* Work task: Restate all of the data exactly.

*** Opening of Supplied material ***
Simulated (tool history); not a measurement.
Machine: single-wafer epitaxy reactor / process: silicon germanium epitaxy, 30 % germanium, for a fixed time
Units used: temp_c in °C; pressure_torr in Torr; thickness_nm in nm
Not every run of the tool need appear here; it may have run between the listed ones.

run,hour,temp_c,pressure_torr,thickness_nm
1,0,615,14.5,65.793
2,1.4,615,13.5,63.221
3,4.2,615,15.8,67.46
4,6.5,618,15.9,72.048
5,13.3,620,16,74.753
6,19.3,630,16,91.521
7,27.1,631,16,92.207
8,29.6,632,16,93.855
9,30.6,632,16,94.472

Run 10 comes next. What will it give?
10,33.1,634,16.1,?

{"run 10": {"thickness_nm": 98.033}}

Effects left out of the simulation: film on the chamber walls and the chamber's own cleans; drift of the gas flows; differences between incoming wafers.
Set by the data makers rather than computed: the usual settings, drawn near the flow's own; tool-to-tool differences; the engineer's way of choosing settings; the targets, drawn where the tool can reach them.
*** Close of Supplied material ***

* Task response:
Simulated (tool history); not a measurement.
Machine: single-wafer epitaxy reactor / process: silicon germanium epitaxy, 30 % germanium, for a fixed time
Units used: temp_c in °C; pressure_torr in Torr; thickness_nm in nm
Not every run of the tool need appear here; it may have run between the listed ones.

run,hour,temp_c,pressure_torr,thickness_nm
1,0,615,14.5,65.793
2,1.4,615,13.5,63.221
3,4.2,615,15.8,67.46
4,6.5,618,15.9,72.048
5,13.3,620,16,74.753
6,19.3,630,16,91.521
7,27.1,631,16,92.207
8,29.6,632,16,93.855
9,30.6,632,16,94.472

Run 10 comes next. What will it give?
10,33.1,634,16.1,?

{"run 10": {"thickness_nm": 98.033}}

Effects left out of the simulation: film on the chamber walls and the chamber's own cleans; drift of the gas flows; differences between incoming wafers.
Set by the data makers rather than computed: the usual settings, drawn near the flow's own; tool-to-tool differences; the engineer's way of choosing settings; the targets, drawn where the tool can reach them.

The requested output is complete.